• Information provided:
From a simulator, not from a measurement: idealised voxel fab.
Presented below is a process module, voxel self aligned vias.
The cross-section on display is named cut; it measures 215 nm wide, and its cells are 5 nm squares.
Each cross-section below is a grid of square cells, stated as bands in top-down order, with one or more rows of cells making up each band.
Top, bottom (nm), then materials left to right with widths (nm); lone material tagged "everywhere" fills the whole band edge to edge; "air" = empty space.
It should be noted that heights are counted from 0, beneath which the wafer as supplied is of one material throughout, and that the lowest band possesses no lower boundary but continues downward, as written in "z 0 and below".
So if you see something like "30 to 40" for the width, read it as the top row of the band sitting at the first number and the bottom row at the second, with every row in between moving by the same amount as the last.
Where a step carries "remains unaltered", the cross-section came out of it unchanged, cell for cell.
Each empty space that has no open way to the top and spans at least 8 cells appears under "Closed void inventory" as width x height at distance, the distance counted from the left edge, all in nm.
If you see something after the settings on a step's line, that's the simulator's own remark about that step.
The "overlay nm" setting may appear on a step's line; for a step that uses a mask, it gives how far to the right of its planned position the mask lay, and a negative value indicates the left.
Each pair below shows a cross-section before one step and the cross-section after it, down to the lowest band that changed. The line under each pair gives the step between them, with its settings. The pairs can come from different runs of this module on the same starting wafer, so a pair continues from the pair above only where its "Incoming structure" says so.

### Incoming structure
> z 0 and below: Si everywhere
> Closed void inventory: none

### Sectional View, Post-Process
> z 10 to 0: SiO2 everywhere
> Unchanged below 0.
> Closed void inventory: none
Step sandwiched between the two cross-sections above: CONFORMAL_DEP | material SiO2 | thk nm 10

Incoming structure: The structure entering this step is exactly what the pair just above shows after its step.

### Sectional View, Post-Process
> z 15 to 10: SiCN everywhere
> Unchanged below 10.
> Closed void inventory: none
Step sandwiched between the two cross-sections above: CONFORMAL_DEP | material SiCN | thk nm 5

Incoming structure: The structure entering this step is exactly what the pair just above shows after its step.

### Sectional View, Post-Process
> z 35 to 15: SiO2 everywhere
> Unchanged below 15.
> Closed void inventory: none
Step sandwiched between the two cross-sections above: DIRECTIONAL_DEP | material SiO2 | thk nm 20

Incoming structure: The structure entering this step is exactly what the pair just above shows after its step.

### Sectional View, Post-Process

• Activity: Return only the stretch of the material above from the line holding "Each cross-section below" through the line holding "indicates the left.", copied exactly.

• Answer box:
Each cross-section below is a grid of square cells, stated as bands in top-down order, with one or more rows of cells making up each band.
Top, bottom (nm), then materials left to right with widths (nm); lone material tagged "everywhere" fills the whole band edge to edge; "air" = empty space.
It should be noted that heights are counted from 0, beneath which the wafer as supplied is of one material throughout, and that the lowest band possesses no lower boundary but continues downward, as written in "z 0 and below".
So if you see something like "30 to 40" for the width, read it as the top row of the band sitting at the first number and the bottom row at the second, with every row in between moving by the same amount as the last.
Where a step carries "remains unaltered", the cross-section came out of it unchanged, cell for cell.
Each empty space that has no open way to the top and spans at least 8 cells appears under "Closed void inventory" as width x height at distance, the distance counted from the left edge, all in nm.
If you see something after the settings on a step's line, that's the simulator's own remark about that step.
The "overlay nm" setting may appear on a step's line; for a step that uses a mask, it gives how far to the right of its planned position the mask lay, and a negative value indicates the left.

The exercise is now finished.